EXTRACTED INFORMATION:
········
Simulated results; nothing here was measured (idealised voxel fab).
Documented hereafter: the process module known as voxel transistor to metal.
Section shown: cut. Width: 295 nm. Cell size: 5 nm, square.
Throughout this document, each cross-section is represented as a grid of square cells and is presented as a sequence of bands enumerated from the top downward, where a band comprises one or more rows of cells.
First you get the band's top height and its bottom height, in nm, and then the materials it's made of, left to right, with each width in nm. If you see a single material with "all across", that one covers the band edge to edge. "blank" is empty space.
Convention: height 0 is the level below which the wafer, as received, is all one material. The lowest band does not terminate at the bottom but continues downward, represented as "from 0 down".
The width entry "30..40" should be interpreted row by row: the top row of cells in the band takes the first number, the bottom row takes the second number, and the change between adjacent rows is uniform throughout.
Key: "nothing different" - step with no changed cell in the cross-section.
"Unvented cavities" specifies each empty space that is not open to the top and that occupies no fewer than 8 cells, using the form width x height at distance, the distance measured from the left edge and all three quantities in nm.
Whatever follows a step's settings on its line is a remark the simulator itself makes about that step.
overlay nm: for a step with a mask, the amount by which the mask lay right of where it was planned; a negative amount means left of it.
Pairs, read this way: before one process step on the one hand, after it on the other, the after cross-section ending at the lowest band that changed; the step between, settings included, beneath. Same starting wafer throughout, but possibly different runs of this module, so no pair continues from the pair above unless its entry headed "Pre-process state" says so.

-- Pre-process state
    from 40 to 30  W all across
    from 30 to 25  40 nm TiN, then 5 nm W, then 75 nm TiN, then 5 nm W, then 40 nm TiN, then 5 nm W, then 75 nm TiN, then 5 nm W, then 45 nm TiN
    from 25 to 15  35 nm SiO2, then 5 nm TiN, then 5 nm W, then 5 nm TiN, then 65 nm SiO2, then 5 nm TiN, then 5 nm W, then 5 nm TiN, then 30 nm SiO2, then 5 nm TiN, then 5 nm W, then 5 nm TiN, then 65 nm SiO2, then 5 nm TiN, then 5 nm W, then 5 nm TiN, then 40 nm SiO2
········

TASK ITEM:
Everything from the first line of the records through the line holding "Throughout this document, each" is to be transcribed exactly; leave out all other lines.

EXERCISE ANSWER:
Simulated results; nothing here was measured (idealised voxel fab).
Documented hereafter: the process module known as voxel transistor to metal.
Section shown: cut. Width: 295 nm. Cell size: 5 nm, square.
Throughout this document, each cross-section is represented as a grid of square cells and is presented as a sequence of bands enumerated from the top downward, where a band comprises one or more rows of cells.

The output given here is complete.